Entries supplied:
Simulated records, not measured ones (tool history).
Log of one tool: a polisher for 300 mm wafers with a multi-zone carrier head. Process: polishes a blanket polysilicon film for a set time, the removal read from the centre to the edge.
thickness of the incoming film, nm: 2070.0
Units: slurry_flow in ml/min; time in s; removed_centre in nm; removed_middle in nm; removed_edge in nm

Work task: Reproduce the full block of data exactly, omitting nothing.

Exercise response:
Simulated records, not measured ones (tool history).
Log of one tool: a polisher for 300 mm wafers with a multi-zone carrier head. Process: polishes a blanket polysilicon film for a set time, the removal read from the centre to the edge.
thickness of the incoming film, nm: 2070.0
Units: slurry_flow in ml/min; time in s; removed_centre in nm; removed_middle in nm; removed_edge in nm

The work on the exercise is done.